GIVEN DATA>
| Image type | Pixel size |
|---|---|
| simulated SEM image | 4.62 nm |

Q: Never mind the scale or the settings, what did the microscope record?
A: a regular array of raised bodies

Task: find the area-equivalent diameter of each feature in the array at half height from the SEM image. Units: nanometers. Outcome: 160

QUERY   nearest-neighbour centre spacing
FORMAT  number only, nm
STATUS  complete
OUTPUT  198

BRIEF> Set down the listing above in its entirety, exactly as written.

EXERCISE OUTPUT>
| Image type | Pixel size |
|---|---|
| simulated SEM image | 4.62 nm |

Q: Never mind the scale or the settings, what did the microscope record?
A: a regular array of raised bodies

Task: find the area-equivalent diameter of each feature in the array at half height from the SEM image. Units: nanometers. Outcome: 160

QUERY   nearest-neighbour centre spacing
FORMAT  number only, nm
STATUS  complete
OUTPUT  198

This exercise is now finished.